## Assigned task:
Copy all the records exactly; the complete set is the expected result.

## Information:
· · · · ·
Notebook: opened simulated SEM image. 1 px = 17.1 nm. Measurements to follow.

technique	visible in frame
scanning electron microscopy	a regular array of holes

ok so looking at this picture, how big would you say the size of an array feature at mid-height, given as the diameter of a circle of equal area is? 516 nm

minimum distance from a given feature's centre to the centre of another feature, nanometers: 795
· · · · ·

## Answer area:
Notebook: opened simulated SEM image. 1 px = 17.1 nm. Measurements to follow.

technique	visible in frame
scanning electron microscopy	a regular array of holes

ok so looking at this picture, how big would you say the size of an array feature at mid-height, given as the diameter of a circle of equal area is? 516 nm

minimum distance from a given feature's centre to the centre of another feature, nanometers: 795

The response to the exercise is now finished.